#####

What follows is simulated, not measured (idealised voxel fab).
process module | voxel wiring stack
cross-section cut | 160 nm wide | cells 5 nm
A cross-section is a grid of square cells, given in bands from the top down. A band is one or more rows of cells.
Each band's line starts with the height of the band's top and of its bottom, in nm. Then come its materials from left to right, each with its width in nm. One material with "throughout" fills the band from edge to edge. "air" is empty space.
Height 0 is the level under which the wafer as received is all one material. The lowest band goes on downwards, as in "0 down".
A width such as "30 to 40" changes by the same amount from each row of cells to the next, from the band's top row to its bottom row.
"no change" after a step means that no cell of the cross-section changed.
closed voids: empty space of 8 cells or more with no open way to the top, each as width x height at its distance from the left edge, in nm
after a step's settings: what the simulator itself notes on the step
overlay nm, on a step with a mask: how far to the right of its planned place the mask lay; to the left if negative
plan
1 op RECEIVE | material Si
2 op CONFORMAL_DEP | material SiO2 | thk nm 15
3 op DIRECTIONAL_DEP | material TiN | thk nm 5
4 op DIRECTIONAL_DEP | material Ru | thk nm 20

#####

> [ASSIGNED TASK]:
I'd like all of the entries written out again exactly as they appear above.

> [REPLY]:
What follows is simulated, not measured (idealised voxel fab).
process module | voxel wiring stack
cross-section cut | 160 nm wide | cells 5 nm
A cross-section is a grid of square cells, given in bands from the top down. A band is one or more rows of cells.
Each band's line starts with the height of the band's top and of its bottom, in nm. Then come its materials from left to right, each with its width in nm. One material with "throughout" fills the band from edge to edge. "air" is empty space.
Height 0 is the level under which the wafer as received is all one material. The lowest band goes on downwards, as in "0 down".
A width such as "30 to 40" changes by the same amount from each row of cells to the next, from the band's top row to its bottom row.
"no change" after a step means that no cell of the cross-section changed.
closed voids: empty space of 8 cells or more with no open way to the top, each as width x height at its distance from the left edge, in nm
after a step's settings: what the simulator itself notes on the step
overlay nm, on a step with a mask: how far to the right of its planned place the mask lay; to the left if negative
plan
1 op RECEIVE | material Si
2 op CONFORMAL_DEP | material SiO2 | thk nm 15
3 op DIRECTIONAL_DEP | material TiN | thk nm 5
4 op DIRECTIONAL_DEP | material Ru | thk nm 20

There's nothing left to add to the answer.